*** Block opens ***

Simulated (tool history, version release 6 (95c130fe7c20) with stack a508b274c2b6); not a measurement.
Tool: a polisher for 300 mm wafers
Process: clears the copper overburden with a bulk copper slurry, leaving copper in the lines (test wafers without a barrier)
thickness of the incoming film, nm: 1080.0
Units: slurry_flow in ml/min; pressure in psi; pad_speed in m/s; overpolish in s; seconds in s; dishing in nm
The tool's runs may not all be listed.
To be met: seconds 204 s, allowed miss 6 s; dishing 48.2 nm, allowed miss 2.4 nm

*** Block closes ***

> Task item: From the records above, extract every line exactly as it stands.

> Response box:
Simulated (tool history, version release 6 (95c130fe7c20) with stack a508b274c2b6); not a measurement.
Tool: a polisher for 300 mm wafers
Process: clears the copper overburden with a bulk copper slurry, leaving copper in the lines (test wafers without a barrier)
thickness of the incoming film, nm: 1080.0
Units: slurry_flow in ml/min; pressure in psi; pad_speed in m/s; overpolish in s; seconds in s; dishing in nm
The tool's runs may not all be listed.
To be met: seconds 204 s, allowed miss 6 s; dishing 48.2 nm, allowed miss 2.4 nm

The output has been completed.